▶ _ASSIGNED TASK_
Below are records; repeat them all exactly.

▶ _RECORDED DATA_
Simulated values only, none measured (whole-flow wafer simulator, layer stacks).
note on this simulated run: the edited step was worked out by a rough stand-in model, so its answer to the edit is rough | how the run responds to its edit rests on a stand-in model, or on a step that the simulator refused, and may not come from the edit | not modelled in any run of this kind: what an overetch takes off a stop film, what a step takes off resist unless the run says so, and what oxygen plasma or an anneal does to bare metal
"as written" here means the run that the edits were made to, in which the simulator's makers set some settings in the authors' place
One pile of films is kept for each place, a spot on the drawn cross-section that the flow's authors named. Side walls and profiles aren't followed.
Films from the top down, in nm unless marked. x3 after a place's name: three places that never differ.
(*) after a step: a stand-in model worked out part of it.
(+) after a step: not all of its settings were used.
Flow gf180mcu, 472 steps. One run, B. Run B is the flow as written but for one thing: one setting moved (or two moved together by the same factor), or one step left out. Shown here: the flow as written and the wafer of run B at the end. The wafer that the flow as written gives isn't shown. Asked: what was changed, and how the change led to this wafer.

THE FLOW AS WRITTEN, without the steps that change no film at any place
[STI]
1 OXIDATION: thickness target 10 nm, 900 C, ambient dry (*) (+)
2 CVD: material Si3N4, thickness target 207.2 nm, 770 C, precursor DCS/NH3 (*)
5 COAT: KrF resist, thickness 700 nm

▶ _EXERCISE ANSWER_
Simulated values only, none measured (whole-flow wafer simulator, layer stacks).
note on this simulated run: the edited step was worked out by a rough stand-in model, so its answer to the edit is rough | how the run responds to its edit rests on a stand-in model, or on a step that the simulator refused, and may not come from the edit | not modelled in any run of this kind: what an overetch takes off a stop film, what a step takes off resist unless the run says so, and what oxygen plasma or an anneal does to bare metal
"as written" here means the run that the edits were made to, in which the simulator's makers set some settings in the authors' place
One pile of films is kept for each place, a spot on the drawn cross-section that the flow's authors named. Side walls and profiles aren't followed.
Films from the top down, in nm unless marked. x3 after a place's name: three places that never differ.
(*) after a step: a stand-in model worked out part of it.
(+) after a step: not all of its settings were used.
Flow gf180mcu, 472 steps. One run, B. Run B is the flow as written but for one thing: one setting moved (or two moved together by the same factor), or one step left out. Shown here: the flow as written and the wafer of run B at the end. The wafer that the flow as written gives isn't shown. Asked: what was changed, and how the change led to this wafer.

THE FLOW AS WRITTEN, without the steps that change no film at any place
[STI]
1 OXIDATION: thickness target 10 nm, 900 C, ambient dry (*) (+)
2 CVD: material Si3N4, thickness target 207.2 nm, 770 C, precursor DCS/NH3 (*)
5 COAT: KrF resist, thickness 700 nm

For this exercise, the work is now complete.